**Work instruction**
Your response should match the records line for line.

________________

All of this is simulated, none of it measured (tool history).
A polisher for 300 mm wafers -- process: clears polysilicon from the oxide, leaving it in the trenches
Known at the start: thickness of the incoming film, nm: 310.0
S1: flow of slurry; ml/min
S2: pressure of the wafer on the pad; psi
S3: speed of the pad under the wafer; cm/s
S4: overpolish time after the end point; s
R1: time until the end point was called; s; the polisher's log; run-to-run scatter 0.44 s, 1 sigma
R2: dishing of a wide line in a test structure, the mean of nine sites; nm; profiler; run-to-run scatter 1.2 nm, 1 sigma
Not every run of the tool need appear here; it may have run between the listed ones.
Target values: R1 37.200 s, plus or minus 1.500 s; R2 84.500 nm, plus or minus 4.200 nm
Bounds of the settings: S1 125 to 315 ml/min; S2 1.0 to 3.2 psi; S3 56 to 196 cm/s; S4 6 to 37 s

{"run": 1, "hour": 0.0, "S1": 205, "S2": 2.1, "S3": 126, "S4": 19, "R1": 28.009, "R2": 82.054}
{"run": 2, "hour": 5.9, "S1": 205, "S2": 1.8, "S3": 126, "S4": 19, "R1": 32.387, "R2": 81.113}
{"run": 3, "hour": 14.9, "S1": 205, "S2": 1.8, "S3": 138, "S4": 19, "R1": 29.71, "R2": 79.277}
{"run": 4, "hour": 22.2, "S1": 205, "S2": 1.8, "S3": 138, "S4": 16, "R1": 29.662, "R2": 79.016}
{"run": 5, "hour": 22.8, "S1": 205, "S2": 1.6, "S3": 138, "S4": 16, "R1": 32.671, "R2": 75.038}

________________

**Exercise answer**
All of this is simulated, none of it measured (tool history).
A polisher for 300 mm wafers -- process: clears polysilicon from the oxide, leaving it in the trenches
Known at the start: thickness of the incoming film, nm: 310.0
S1: flow of slurry; ml/min
S2: pressure of the wafer on the pad; psi
S3: speed of the pad under the wafer; cm/s
S4: overpolish time after the end point; s
R1: time until the end point was called; s; the polisher's log; run-to-run scatter 0.44 s, 1 sigma
R2: dishing of a wide line in a test structure, the mean of nine sites; nm; profiler; run-to-run scatter 1.2 nm, 1 sigma
Not every run of the tool need appear here; it may have run between the listed ones.
Target values: R1 37.200 s, plus or minus 1.500 s; R2 84.500 nm, plus or minus 4.200 nm
Bounds of the settings: S1 125 to 315 ml/min; S2 1.0 to 3.2 psi; S3 56 to 196 cm/s; S4 6 to 37 s

{"run": 1, "hour": 0.0, "S1": 205, "S2": 2.1, "S3": 126, "S4": 19, "R1": 28.009, "R2": 82.054}
{"run": 2, "hour": 5.9, "S1": 205, "S2": 1.8, "S3": 126, "S4": 19, "R1": 32.387, "R2": 81.113}
{"run": 3, "hour": 14.9, "S1": 205, "S2": 1.8, "S3": 138, "S4": 19, "R1": 29.71, "R2": 79.277}
{"run": 4, "hour": 22.2, "S1": 205, "S2": 1.8, "S3": 138, "S4": 16, "R1": 29.662, "R2": 79.016}
{"run": 5, "hour": 22.8, "S1": 205, "S2": 1.6, "S3": 138, "S4": 16, "R1": 32.671, "R2": 75.038}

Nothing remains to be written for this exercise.